Work task: Look below for the line containing "[L0 BARC OPEN]" and the line containing "11 | METAL ETCH"; repeat exactly those two lines and all lines between them, and nothing else.

Information supplied:
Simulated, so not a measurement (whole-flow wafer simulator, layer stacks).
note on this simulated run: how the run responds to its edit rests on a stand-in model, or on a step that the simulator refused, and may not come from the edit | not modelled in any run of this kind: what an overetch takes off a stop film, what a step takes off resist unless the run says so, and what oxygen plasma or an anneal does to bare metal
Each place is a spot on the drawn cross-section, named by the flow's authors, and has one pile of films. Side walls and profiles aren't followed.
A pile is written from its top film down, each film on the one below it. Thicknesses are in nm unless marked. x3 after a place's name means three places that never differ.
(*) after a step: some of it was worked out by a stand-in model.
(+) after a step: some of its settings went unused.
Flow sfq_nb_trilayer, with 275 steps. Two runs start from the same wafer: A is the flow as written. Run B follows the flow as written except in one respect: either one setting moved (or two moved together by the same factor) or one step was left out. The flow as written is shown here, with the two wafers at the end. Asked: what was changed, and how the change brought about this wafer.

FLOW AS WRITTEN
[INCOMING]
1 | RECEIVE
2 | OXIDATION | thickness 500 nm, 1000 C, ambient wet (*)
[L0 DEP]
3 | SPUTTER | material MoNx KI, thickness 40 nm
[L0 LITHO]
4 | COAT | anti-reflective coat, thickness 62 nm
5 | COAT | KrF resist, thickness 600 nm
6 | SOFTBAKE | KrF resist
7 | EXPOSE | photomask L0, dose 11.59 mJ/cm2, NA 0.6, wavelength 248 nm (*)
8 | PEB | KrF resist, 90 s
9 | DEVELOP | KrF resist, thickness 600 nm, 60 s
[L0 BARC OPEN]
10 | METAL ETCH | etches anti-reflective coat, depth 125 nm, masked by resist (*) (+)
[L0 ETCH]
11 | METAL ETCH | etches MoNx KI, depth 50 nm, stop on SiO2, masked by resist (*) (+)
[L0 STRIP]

Written reply:
[L0 BARC OPEN]
10 | METAL ETCH | etches anti-reflective coat, depth 125 nm, masked by resist (*) (+)
[L0 ETCH]
11 | METAL ETCH | etches MoNx KI, depth 50 nm, stop on SiO2, masked by resist (*) (+)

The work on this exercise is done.